===== Supplied entries

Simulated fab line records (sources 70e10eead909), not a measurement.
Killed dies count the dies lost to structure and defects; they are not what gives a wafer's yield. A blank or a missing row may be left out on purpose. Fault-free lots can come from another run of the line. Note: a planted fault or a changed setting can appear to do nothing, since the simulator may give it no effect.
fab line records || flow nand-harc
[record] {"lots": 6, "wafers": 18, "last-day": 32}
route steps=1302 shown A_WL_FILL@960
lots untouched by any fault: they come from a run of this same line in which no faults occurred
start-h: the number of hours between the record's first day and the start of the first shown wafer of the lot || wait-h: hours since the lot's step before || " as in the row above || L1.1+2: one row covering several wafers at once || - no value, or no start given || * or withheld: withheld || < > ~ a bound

==========

Requirement: Please reproduce the whole listing exactly, omitting no line.

Task solution:
Simulated fab line records (sources 70e10eead909), not a measurement.
Killed dies count the dies lost to structure and defects; they are not what gives a wafer's yield. A blank or a missing row may be left out on purpose. Fault-free lots can come from another run of the line. Note: a planted fault or a changed setting can appear to do nothing, since the simulator may give it no effect.
fab line records || flow nand-harc
[record] {"lots": 6, "wafers": 18, "last-day": 32}
route steps=1302 shown A_WL_FILL@960
lots untouched by any fault: they come from a run of this same line in which no faults occurred
start-h: the number of hours between the record's first day and the start of the first shown wafer of the lot || wait-h: hours since the lot's step before || " as in the row above || L1.1+2: one row covering several wafers at once || - no value, or no start given || * or withheld: withheld || < > ~ a bound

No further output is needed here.